BRIEF
One range is to be output from the listing below, exactly as written: the line with "22 VIA ETCH: etches" to the line with "[M0 BARC OPEN]", both kept.

Start of EXTRACTED ENTRIES

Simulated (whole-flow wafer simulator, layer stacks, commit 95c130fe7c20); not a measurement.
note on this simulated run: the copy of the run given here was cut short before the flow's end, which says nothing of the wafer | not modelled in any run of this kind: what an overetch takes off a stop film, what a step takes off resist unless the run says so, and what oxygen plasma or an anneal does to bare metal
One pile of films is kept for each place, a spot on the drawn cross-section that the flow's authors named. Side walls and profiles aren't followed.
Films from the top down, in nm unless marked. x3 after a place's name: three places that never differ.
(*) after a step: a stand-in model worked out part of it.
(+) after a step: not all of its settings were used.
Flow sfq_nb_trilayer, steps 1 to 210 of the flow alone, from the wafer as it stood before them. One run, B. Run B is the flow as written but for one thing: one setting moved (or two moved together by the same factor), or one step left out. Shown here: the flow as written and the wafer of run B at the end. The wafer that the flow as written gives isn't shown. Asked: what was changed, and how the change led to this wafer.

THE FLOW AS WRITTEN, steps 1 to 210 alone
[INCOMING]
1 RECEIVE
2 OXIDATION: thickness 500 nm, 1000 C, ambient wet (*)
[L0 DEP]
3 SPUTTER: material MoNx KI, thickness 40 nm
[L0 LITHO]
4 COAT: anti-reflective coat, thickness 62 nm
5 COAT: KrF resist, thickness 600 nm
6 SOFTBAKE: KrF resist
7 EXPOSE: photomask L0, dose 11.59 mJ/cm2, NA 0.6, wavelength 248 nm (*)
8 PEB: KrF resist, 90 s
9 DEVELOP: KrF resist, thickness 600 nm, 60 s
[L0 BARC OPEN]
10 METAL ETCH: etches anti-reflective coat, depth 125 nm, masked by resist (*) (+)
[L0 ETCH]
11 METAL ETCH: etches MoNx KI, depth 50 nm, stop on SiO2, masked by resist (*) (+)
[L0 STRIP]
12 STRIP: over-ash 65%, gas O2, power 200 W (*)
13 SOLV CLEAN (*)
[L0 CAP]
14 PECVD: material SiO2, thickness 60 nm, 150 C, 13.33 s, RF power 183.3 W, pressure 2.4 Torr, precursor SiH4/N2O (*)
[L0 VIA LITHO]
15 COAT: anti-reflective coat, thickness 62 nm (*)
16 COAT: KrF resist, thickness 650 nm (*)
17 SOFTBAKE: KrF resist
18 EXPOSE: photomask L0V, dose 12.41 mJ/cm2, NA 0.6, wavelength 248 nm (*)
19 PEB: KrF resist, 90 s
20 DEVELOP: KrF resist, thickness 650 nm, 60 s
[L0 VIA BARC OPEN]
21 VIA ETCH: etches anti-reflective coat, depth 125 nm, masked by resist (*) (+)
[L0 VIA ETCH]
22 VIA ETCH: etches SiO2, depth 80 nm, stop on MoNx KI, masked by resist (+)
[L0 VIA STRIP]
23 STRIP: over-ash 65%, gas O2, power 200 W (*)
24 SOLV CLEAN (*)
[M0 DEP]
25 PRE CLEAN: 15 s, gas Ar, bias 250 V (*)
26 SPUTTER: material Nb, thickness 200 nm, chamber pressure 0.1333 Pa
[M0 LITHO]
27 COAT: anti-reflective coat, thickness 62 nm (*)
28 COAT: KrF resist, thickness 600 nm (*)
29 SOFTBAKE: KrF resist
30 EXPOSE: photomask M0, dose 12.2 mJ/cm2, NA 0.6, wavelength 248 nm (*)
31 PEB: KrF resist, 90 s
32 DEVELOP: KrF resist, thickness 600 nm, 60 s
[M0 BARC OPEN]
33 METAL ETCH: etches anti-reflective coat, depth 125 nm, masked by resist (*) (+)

End of EXTRACTED ENTRIES

EXPECTED ANSWER
22 VIA ETCH: etches SiO2, depth 80 nm, stop on MoNx KI, masked by resist (+)
[L0 VIA STRIP]
23 STRIP: over-ash 65%, gas O2, power 200 W (*)
24 SOLV CLEAN (*)
[M0 DEP]
25 PRE CLEAN: 15 s, gas Ar, bias 250 V (*)
26 SPUTTER: material Nb, thickness 200 nm, chamber pressure 0.1333 Pa
[M0 LITHO]
27 COAT: anti-reflective coat, thickness 62 nm (*)
28 COAT: KrF resist, thickness 600 nm (*)
29 SOFTBAKE: KrF resist
30 EXPOSE: photomask M0, dose 12.2 mJ/cm2, NA 0.6, wavelength 248 nm (*)
31 PEB: KrF resist, 90 s
32 DEVELOP: KrF resist, thickness 600 nm, 60 s
[M0 BARC OPEN]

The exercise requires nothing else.